Entries provided:
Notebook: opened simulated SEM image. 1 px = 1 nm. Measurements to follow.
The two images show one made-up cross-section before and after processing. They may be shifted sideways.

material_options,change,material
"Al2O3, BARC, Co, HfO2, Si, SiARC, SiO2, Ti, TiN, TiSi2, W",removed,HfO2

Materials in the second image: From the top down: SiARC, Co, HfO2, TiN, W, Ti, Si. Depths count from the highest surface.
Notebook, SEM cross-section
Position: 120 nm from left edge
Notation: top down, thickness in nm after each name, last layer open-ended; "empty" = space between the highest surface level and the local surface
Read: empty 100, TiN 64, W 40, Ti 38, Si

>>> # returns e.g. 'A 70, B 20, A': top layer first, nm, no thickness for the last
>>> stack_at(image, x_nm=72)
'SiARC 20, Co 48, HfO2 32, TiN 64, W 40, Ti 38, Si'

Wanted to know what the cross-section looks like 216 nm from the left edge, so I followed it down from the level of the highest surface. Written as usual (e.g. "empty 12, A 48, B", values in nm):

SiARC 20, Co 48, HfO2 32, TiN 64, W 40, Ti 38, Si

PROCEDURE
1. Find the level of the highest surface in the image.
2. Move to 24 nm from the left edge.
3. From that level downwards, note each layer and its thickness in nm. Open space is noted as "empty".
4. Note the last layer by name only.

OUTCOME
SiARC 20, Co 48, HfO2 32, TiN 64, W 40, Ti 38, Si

Work request:
What you return should be exactly the lines above, starting at the one with "Wanted to know" and ending at the one with "2. Move to 24 nm from the left edge.", and nothing else.

Exercise answer:
Wanted to know what the cross-section looks like 216 nm from the left edge, so I followed it down from the level of the highest surface. Written as usual (e.g. "empty 12, A 48, B", values in nm):

SiARC 20, Co 48, HfO2 32, TiN 64, W 40, Ti 38, Si

PROCEDURE
1. Find the level of the highest surface in the image.
2. Move to 24 nm from the left edge.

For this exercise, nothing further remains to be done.